[EXTRACTED INFORMATION Boundary: Start]

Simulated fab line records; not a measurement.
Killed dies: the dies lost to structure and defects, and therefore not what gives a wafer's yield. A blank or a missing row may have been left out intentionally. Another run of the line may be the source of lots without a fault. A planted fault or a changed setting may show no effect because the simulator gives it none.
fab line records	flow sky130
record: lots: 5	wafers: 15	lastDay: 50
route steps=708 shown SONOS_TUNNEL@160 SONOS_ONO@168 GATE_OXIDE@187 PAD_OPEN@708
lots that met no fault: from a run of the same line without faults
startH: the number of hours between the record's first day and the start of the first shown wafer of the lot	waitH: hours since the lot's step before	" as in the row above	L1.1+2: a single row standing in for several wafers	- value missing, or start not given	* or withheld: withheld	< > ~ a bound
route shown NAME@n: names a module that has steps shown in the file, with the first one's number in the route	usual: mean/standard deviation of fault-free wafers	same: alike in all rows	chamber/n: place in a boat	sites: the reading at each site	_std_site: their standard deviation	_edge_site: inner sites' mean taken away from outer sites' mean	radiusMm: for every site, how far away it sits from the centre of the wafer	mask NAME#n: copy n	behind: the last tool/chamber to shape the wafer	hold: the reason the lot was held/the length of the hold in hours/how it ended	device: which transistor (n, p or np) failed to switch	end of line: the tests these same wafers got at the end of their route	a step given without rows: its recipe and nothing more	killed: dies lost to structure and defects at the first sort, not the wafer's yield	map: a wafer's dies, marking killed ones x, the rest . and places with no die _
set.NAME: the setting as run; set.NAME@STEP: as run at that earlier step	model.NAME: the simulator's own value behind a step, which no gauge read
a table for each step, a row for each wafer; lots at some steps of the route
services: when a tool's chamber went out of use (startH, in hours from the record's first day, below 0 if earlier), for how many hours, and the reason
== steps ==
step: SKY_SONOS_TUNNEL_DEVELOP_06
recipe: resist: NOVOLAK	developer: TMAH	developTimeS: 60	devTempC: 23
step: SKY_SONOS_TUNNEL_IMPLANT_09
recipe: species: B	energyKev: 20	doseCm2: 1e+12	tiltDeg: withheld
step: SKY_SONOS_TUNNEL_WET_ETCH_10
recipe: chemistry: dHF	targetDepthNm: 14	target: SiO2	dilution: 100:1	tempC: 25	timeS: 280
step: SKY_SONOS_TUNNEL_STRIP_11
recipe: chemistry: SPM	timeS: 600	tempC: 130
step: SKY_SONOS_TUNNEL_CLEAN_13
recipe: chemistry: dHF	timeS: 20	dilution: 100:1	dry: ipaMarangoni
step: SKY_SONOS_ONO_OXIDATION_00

[EXTRACTED INFORMATION Boundary: End]

EXERCISE: Reproduce exactly the first line of the listing and every line after it, through the one containing "startH: the number". Nothing else belongs in the output.

EXERCISE RESPONSE:
Simulated fab line records; not a measurement.
Killed dies: the dies lost to structure and defects, and therefore not what gives a wafer's yield. A blank or a missing row may have been left out intentionally. Another run of the line may be the source of lots without a fault. A planted fault or a changed setting may show no effect because the simulator gives it none.
fab line records	flow sky130
record: lots: 5	wafers: 15	lastDay: 50
route steps=708 shown SONOS_TUNNEL@160 SONOS_ONO@168 GATE_OXIDE@187 PAD_OPEN@708
lots that met no fault: from a run of the same line without faults
startH: the number of hours between the record's first day and the start of the first shown wafer of the lot	waitH: hours since the lot's step before	" as in the row above	L1.1+2: a single row standing in for several wafers	- value missing, or start not given	* or withheld: withheld	< > ~ a bound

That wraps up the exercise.